▶ **Required action**
Print, in exact form, the lines below from the one containing "A wafer's yield" through the one containing "route steps=1938 shown", and omit all others.

▶ **Material supplied**
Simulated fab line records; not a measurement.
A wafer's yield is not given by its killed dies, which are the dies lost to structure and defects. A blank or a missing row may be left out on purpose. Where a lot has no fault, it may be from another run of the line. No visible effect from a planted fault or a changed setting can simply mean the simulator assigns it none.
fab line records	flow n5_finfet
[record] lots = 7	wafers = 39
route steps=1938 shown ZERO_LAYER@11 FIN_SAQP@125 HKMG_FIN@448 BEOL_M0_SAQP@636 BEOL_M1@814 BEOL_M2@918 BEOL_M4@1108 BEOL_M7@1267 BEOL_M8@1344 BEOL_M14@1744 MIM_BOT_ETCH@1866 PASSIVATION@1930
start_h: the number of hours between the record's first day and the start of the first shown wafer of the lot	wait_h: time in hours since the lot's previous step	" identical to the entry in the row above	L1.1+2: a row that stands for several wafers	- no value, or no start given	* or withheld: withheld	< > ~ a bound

▶ **Written solution**
A wafer's yield is not given by its killed dies, which are the dies lost to structure and defects. A blank or a missing row may be left out on purpose. Where a lot has no fault, it may be from another run of the line. No visible effect from a planted fault or a changed setting can simply mean the simulator assigns it none.
fab line records	flow n5_finfet
[record] lots = 7	wafers = 39
route steps=1938 shown ZERO_LAYER@11 FIN_SAQP@125 HKMG_FIN@448 BEOL_M0_SAQP@636 BEOL_M1@814 BEOL_M2@918 BEOL_M4@1108 BEOL_M7@1267 BEOL_M8@1344 BEOL_M14@1744 MIM_BOT_ETCH@1866 PASSIVATION@1930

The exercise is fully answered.